:: Task item ::
Output exactly the first line of the listing and each line after it, through the line that contains "R1: time until"; add nothing else.

:: Data excerpts ::
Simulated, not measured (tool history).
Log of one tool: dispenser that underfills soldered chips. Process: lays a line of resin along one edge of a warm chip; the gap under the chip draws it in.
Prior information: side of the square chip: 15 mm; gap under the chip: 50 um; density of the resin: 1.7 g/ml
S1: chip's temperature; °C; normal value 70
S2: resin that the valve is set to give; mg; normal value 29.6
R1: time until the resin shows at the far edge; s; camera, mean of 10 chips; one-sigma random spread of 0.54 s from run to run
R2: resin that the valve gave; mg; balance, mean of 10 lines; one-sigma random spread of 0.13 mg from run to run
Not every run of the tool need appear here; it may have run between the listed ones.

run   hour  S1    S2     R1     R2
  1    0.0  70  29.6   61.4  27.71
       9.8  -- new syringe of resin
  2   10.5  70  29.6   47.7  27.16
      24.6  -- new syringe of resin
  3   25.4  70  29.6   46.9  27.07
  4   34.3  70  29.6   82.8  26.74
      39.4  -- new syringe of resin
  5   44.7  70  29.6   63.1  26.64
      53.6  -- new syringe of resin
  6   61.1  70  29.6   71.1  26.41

:: Task solution ::
Simulated, not measured (tool history).
Log of one tool: dispenser that underfills soldered chips. Process: lays a line of resin along one edge of a warm chip; the gap under the chip draws it in.
Prior information: side of the square chip: 15 mm; gap under the chip: 50 um; density of the resin: 1.7 g/ml
S1: chip's temperature; °C; normal value 70
S2: resin that the valve is set to give; mg; normal value 29.6
R1: time until the resin shows at the far edge; s; camera, mean of 10 chips; one-sigma random spread of 0.54 s from run to run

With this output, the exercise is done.